Of the entries below, restate word for word only the section that runs from the line with "Result of step 3: holes" to the line with "grid_size: 32", counting both ends.

§ **Exercise data**
········

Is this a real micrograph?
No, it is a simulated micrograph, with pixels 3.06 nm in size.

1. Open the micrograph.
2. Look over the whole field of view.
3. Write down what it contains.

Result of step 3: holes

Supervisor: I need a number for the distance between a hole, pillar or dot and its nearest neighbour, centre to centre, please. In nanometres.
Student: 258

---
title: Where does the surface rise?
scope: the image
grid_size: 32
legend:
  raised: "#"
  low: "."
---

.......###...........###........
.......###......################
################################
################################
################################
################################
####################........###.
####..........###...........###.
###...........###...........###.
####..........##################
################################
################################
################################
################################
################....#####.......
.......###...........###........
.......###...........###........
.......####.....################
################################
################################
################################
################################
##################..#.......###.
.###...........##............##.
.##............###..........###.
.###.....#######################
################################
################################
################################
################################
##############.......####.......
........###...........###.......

········

§ **Answer space**
Result of step 3: holes

Supervisor: I need a number for the distance between a hole, pillar or dot and its nearest neighbour, centre to centre, please. In nanometres.
Student: 258

---
title: Where does the surface rise?
scope: the image
grid_size: 32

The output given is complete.